**Work task**
Begin at the first line below and copy each line exactly, ending with the line where "on the recipe" appears.

----------
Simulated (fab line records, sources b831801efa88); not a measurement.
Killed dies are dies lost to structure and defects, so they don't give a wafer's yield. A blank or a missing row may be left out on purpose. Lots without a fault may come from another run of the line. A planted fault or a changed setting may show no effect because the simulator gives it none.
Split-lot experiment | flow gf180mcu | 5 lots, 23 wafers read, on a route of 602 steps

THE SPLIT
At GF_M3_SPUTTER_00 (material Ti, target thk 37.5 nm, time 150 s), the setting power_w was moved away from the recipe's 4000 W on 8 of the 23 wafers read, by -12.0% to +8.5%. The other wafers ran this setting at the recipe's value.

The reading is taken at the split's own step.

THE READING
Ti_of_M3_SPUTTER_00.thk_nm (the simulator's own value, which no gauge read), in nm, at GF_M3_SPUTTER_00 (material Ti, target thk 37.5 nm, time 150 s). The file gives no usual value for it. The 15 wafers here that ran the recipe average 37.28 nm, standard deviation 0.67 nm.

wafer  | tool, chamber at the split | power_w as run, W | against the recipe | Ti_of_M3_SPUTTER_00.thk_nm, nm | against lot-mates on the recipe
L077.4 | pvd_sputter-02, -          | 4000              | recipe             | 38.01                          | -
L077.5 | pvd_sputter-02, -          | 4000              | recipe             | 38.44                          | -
----------

**Task output**
Simulated (fab line records, sources b831801efa88); not a measurement.
Killed dies are dies lost to structure and defects, so they don't give a wafer's yield. A blank or a missing row may be left out on purpose. Lots without a fault may come from another run of the line. A planted fault or a changed setting may show no effect because the simulator gives it none.
Split-lot experiment | flow gf180mcu | 5 lots, 23 wafers read, on a route of 602 steps

THE SPLIT
At GF_M3_SPUTTER_00 (material Ti, target thk 37.5 nm, time 150 s), the setting power_w was moved away from the recipe's 4000 W on 8 of the 23 wafers read, by -12.0% to +8.5%. The other wafers ran this setting at the recipe's value.

The reading is taken at the split's own step.

THE READING
Ti_of_M3_SPUTTER_00.thk_nm (the simulator's own value, which no gauge read), in nm, at GF_M3_SPUTTER_00 (material Ti, target thk 37.5 nm, time 150 s). The file gives no usual value for it. The 15 wafers here that ran the recipe average 37.28 nm, standard deviation 0.67 nm.

wafer  | tool, chamber at the split | power_w as run, W | against the recipe | Ti_of_M3_SPUTTER_00.thk_nm, nm | against lot-mates on the recipe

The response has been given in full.